--- Brief ---
Reproduce the listing that follows with no differences at all.

--- Source data ---
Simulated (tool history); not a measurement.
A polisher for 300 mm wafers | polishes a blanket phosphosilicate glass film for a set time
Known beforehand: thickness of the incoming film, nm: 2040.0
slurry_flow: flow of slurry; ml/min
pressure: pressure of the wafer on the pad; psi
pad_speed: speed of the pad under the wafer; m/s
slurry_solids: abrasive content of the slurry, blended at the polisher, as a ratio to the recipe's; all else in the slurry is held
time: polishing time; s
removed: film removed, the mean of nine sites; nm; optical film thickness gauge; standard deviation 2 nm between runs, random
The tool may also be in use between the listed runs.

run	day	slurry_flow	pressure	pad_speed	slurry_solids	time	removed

--- Exercise output ---
Simulated (tool history); not a measurement.
A polisher for 300 mm wafers | polishes a blanket phosphosilicate glass film for a set time
Known beforehand: thickness of the incoming film, nm: 2040.0
slurry_flow: flow of slurry; ml/min
pressure: pressure of the wafer on the pad; psi
pad_speed: speed of the pad under the wafer; m/s
slurry_solids: abrasive content of the slurry, blended at the polisher, as a ratio to the recipe's; all else in the slurry is held
time: polishing time; s
removed: film removed, the mean of nine sites; nm; optical film thickness gauge; standard deviation 2 nm between runs, random
The tool may also be in use between the listed runs.

run	day	slurry_flow	pressure	pad_speed	slurry_solids	time	removed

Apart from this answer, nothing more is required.